------ Data shown
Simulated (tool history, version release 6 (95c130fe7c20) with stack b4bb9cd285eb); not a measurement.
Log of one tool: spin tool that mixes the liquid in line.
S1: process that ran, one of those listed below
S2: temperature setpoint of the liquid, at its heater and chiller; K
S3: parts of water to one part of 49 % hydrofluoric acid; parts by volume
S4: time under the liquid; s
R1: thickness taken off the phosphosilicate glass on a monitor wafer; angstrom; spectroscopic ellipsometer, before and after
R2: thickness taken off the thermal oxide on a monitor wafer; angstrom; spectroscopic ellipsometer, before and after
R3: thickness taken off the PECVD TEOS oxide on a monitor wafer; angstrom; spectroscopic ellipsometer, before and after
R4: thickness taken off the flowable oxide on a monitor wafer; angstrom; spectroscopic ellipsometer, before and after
------------

→ **Activity**:
The records above should be restated exactly, line for line.

→ **Answer section**:
Simulated (tool history, version release 6 (95c130fe7c20) with stack b4bb9cd285eb); not a measurement.
Log of one tool: spin tool that mixes the liquid in line.
S1: process that ran, one of those listed below
S2: temperature setpoint of the liquid, at its heater and chiller; K
S3: parts of water to one part of 49 % hydrofluoric acid; parts by volume
S4: time under the liquid; s
R1: thickness taken off the phosphosilicate glass on a monitor wafer; angstrom; spectroscopic ellipsometer, before and after
R2: thickness taken off the thermal oxide on a monitor wafer; angstrom; spectroscopic ellipsometer, before and after
R3: thickness taken off the PECVD TEOS oxide on a monitor wafer; angstrom; spectroscopic ellipsometer, before and after
R4: thickness taken off the flowable oxide on a monitor wafer; angstrom; spectroscopic ellipsometer, before and after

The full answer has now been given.